When you reach the line containing "(*) after a" in the data below, begin returning lines exactly as written, and stop once the line containing "20 | DEVELOP" has been returned.

*** Begin section ***
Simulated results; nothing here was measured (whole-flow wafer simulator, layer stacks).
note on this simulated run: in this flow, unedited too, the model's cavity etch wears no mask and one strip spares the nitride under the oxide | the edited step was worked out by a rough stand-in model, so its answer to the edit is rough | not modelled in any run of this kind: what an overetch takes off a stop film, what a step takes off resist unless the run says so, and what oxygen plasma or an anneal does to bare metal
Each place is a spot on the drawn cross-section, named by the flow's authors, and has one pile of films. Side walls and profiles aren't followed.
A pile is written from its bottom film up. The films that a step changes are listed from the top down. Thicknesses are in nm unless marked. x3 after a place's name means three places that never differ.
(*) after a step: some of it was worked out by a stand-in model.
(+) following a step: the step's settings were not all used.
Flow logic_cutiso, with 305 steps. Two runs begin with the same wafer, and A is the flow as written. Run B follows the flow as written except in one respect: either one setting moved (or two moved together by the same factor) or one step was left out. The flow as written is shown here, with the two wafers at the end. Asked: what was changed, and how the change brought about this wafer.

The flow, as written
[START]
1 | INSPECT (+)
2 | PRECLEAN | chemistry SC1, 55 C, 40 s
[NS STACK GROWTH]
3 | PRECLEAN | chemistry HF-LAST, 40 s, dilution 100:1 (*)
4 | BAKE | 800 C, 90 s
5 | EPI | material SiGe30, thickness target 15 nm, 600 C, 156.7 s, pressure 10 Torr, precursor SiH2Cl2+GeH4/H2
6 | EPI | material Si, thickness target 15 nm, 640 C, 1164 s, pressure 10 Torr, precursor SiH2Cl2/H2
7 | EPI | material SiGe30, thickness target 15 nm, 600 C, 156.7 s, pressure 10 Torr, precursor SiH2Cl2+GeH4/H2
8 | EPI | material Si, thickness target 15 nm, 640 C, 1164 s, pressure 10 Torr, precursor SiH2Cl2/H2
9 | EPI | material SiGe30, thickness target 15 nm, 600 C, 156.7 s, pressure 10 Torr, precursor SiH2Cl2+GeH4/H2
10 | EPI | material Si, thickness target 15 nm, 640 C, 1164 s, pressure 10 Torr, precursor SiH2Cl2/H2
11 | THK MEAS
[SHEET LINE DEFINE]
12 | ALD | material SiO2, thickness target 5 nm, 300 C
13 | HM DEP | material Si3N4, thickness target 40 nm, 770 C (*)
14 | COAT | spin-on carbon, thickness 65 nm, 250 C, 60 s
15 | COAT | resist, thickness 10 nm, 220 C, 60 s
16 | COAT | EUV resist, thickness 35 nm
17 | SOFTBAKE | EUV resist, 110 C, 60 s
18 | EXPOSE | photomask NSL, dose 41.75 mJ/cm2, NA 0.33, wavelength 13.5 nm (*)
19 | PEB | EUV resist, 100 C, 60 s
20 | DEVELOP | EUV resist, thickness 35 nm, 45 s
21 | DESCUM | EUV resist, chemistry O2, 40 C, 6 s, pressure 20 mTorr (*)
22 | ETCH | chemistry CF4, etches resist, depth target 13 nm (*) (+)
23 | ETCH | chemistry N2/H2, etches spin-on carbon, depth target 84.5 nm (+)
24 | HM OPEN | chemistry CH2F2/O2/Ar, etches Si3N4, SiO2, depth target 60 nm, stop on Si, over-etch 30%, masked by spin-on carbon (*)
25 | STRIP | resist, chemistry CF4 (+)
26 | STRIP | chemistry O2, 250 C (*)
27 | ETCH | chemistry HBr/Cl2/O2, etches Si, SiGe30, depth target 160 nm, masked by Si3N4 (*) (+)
*** End section ***

• **PROBLEM SOLUTION**:
(*) after a step: some of it was worked out by a stand-in model.
(+) following a step: the step's settings were not all used.
Flow logic_cutiso, with 305 steps. Two runs begin with the same wafer, and A is the flow as written. Run B follows the flow as written except in one respect: either one setting moved (or two moved together by the same factor) or one step was left out. The flow as written is shown here, with the two wafers at the end. Asked: what was changed, and how the change brought about this wafer.

The flow, as written
[START]
1 | INSPECT (+)
2 | PRECLEAN | chemistry SC1, 55 C, 40 s
[NS STACK GROWTH]
3 | PRECLEAN | chemistry HF-LAST, 40 s, dilution 100:1 (*)
4 | BAKE | 800 C, 90 s
5 | EPI | material SiGe30, thickness target 15 nm, 600 C, 156.7 s, pressure 10 Torr, precursor SiH2Cl2+GeH4/H2
6 | EPI | material Si, thickness target 15 nm, 640 C, 1164 s, pressure 10 Torr, precursor SiH2Cl2/H2
7 | EPI | material SiGe30, thickness target 15 nm, 600 C, 156.7 s, pressure 10 Torr, precursor SiH2Cl2+GeH4/H2
8 | EPI | material Si, thickness target 15 nm, 640 C, 1164 s, pressure 10 Torr, precursor SiH2Cl2/H2
9 | EPI | material SiGe30, thickness target 15 nm, 600 C, 156.7 s, pressure 10 Torr, precursor SiH2Cl2+GeH4/H2
10 | EPI | material Si, thickness target 15 nm, 640 C, 1164 s, pressure 10 Torr, precursor SiH2Cl2/H2
11 | THK MEAS
[SHEET LINE DEFINE]
12 | ALD | material SiO2, thickness target 5 nm, 300 C
13 | HM DEP | material Si3N4, thickness target 40 nm, 770 C (*)
14 | COAT | spin-on carbon, thickness 65 nm, 250 C, 60 s
15 | COAT | resist, thickness 10 nm, 220 C, 60 s
16 | COAT | EUV resist, thickness 35 nm
17 | SOFTBAKE | EUV resist, 110 C, 60 s
18 | EXPOSE | photomask NSL, dose 41.75 mJ/cm2, NA 0.33, wavelength 13.5 nm (*)
19 | PEB | EUV resist, 100 C, 60 s
20 | DEVELOP | EUV resist, thickness 35 nm, 45 s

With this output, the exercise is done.